- Brief -
Nothing after the line containing "2,CONFORMAL_DEP: material SiO2, thk nm 5" belongs in the answer; write out exactly every line from the start of the material up to it, including it.

- Data extract -
□ □ □ □ □

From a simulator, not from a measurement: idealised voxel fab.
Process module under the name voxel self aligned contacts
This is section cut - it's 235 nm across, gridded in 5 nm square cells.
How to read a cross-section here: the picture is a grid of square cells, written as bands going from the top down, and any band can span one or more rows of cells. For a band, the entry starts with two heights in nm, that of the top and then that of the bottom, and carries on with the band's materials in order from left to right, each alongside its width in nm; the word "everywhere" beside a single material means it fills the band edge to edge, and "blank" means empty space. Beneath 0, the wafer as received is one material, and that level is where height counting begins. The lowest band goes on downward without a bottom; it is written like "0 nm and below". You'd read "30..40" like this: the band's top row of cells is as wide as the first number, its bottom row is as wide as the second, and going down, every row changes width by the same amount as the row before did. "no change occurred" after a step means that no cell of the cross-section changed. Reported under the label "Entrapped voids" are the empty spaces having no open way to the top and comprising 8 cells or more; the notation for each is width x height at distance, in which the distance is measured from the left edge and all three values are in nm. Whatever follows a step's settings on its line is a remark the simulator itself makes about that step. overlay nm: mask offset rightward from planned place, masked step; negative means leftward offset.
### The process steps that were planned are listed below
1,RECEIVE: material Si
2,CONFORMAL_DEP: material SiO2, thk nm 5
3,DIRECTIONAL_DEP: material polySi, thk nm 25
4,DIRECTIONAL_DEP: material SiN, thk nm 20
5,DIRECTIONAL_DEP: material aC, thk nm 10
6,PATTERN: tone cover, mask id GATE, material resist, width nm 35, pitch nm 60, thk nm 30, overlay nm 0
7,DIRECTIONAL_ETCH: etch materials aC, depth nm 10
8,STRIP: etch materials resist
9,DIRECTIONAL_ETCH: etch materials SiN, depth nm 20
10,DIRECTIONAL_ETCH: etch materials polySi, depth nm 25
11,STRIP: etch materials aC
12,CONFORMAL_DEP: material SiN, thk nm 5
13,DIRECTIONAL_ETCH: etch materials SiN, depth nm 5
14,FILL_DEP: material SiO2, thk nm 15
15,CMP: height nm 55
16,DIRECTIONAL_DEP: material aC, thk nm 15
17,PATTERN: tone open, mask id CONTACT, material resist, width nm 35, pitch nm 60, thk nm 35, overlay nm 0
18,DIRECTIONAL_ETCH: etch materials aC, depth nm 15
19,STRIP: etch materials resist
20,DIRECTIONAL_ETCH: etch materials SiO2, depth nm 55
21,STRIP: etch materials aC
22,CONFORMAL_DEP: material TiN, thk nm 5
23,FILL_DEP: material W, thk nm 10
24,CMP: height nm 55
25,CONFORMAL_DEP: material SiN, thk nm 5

□ □ □ □ □

- Exercise response -
From a simulator, not from a measurement: idealised voxel fab.
Process module under the name voxel self aligned contacts
This is section cut - it's 235 nm across, gridded in 5 nm square cells.
How to read a cross-section here: the picture is a grid of square cells, written as bands going from the top down, and any band can span one or more rows of cells. For a band, the entry starts with two heights in nm, that of the top and then that of the bottom, and carries on with the band's materials in order from left to right, each alongside its width in nm; the word "everywhere" beside a single material means it fills the band edge to edge, and "blank" means empty space. Beneath 0, the wafer as received is one material, and that level is where height counting begins. The lowest band goes on downward without a bottom; it is written like "0 nm and below". You'd read "30..40" like this: the band's top row of cells is as wide as the first number, its bottom row is as wide as the second, and going down, every row changes width by the same amount as the row before did. "no change occurred" after a step means that no cell of the cross-section changed. Reported under the label "Entrapped voids" are the empty spaces having no open way to the top and comprising 8 cells or more; the notation for each is width x height at distance, in which the distance is measured from the left edge and all three values are in nm. Whatever follows a step's settings on its line is a remark the simulator itself makes about that step. overlay nm: mask offset rightward from planned place, masked step; negative means leftward offset.
### The process steps that were planned are listed below
1,RECEIVE: material Si
2,CONFORMAL_DEP: material SiO2, thk nm 5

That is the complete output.